| RECORD SET |

┄┄┄┄┄┄┄┄┄┄┄┄┄┄┄┄┄┄┄┄

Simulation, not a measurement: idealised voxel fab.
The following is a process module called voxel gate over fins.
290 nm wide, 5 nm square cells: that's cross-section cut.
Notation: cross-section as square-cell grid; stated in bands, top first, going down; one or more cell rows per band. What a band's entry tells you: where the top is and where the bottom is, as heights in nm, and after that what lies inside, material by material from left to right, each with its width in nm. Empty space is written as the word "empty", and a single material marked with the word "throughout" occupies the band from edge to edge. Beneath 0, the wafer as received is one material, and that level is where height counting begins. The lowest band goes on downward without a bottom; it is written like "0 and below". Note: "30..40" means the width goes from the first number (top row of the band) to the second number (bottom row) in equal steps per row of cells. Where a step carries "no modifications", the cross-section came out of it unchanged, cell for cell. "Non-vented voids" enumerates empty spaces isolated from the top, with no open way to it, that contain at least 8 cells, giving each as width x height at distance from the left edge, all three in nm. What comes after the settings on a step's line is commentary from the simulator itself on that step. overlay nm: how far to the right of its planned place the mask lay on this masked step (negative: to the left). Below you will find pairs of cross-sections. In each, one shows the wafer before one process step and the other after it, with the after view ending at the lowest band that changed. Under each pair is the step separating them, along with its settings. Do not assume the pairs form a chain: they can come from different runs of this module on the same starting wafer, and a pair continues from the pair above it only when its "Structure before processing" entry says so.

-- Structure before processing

┄┄┄┄┄┄┄┄┄┄┄┄┄┄┄┄┄┄┄┄

| ACTIVITY |
Taking the records above, retype every line from the one with "290 nm wide, 5" down to the one with "Notation: cross-section as", exactly and with nothing else.

| TASK RESPONSE |
290 nm wide, 5 nm square cells: that's cross-section cut.
Notation: cross-section as square-cell grid; stated in bands, top first, going down; one or more cell rows per band. What a band's entry tells you: where the top is and where the bottom is, as heights in nm, and after that what lies inside, material by material from left to right, each with its width in nm. Empty space is written as the word "empty", and a single material marked with the word "throughout" occupies the band from edge to edge. Beneath 0, the wafer as received is one material, and that level is where height counting begins. The lowest band goes on downward without a bottom; it is written like "0 and below". Note: "30..40" means the width goes from the first number (top row of the band) to the second number (bottom row) in equal steps per row of cells. Where a step carries "no modifications", the cross-section came out of it unchanged, cell for cell. "Non-vented voids" enumerates empty spaces isolated from the top, with no open way to it, that contain at least 8 cells, giving each as width x height at distance from the left edge, all three in nm. What comes after the settings on a step's line is commentary from the simulator itself on that step. overlay nm: how far to the right of its planned place the mask lay on this masked step (negative: to the left). Below you will find pairs of cross-sections. In each, one shows the wafer before one process step and the other after it, with the after view ending at the lowest band that changed. Under each pair is the step separating them, along with its settings. Do not assume the pairs form a chain: they can come from different runs of this module on the same starting wafer, and a pair continues from the pair above it only when its "Structure before processing" entry says so.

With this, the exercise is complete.